==============================

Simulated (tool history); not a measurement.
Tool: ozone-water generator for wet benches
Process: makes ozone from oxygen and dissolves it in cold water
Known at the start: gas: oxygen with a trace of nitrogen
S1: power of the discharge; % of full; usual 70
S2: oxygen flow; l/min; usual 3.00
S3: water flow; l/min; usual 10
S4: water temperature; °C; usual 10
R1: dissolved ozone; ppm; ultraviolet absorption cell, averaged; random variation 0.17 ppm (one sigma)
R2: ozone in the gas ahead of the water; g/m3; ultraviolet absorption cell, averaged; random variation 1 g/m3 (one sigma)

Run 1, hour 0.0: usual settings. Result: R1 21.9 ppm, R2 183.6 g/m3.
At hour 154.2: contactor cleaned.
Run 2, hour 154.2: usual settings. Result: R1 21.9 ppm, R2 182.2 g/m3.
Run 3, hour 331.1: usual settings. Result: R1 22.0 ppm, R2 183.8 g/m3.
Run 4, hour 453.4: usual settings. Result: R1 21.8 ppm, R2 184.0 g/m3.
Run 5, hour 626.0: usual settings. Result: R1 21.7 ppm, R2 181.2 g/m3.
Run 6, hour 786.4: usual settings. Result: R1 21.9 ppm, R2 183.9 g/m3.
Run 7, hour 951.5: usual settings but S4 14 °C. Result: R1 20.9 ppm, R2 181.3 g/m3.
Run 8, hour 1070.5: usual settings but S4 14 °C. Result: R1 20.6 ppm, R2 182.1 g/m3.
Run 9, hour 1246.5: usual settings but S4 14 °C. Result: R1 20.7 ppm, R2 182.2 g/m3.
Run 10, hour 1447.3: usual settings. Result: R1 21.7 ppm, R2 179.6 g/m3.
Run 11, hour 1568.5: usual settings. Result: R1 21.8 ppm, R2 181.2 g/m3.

==============================

Would you copy every line of the material exactly?

### TASK ANSWER
Simulated (tool history); not a measurement.
Tool: ozone-water generator for wet benches
Process: makes ozone from oxygen and dissolves it in cold water
Known at the start: gas: oxygen with a trace of nitrogen
S1: power of the discharge; % of full; usual 70
S2: oxygen flow; l/min; usual 3.00
S3: water flow; l/min; usual 10
S4: water temperature; °C; usual 10
R1: dissolved ozone; ppm; ultraviolet absorption cell, averaged; random variation 0.17 ppm (one sigma)
R2: ozone in the gas ahead of the water; g/m3; ultraviolet absorption cell, averaged; random variation 1 g/m3 (one sigma)

Run 1, hour 0.0: usual settings. Result: R1 21.9 ppm, R2 183.6 g/m3.
At hour 154.2: contactor cleaned.
Run 2, hour 154.2: usual settings. Result: R1 21.9 ppm, R2 182.2 g/m3.
Run 3, hour 331.1: usual settings. Result: R1 22.0 ppm, R2 183.8 g/m3.
Run 4, hour 453.4: usual settings. Result: R1 21.8 ppm, R2 184.0 g/m3.
Run 5, hour 626.0: usual settings. Result: R1 21.7 ppm, R2 181.2 g/m3.
Run 6, hour 786.4: usual settings. Result: R1 21.9 ppm, R2 183.9 g/m3.
Run 7, hour 951.5: usual settings but S4 14 °C. Result: R1 20.9 ppm, R2 181.3 g/m3.
Run 8, hour 1070.5: usual settings but S4 14 °C. Result: R1 20.6 ppm, R2 182.1 g/m3.
Run 9, hour 1246.5: usual settings but S4 14 °C. Result: R1 20.7 ppm, R2 182.2 g/m3.
Run 10, hour 1447.3: usual settings. Result: R1 21.7 ppm, R2 179.6 g/m3.
Run 11, hour 1568.5: usual settings. Result: R1 21.8 ppm, R2 181.2 g/m3.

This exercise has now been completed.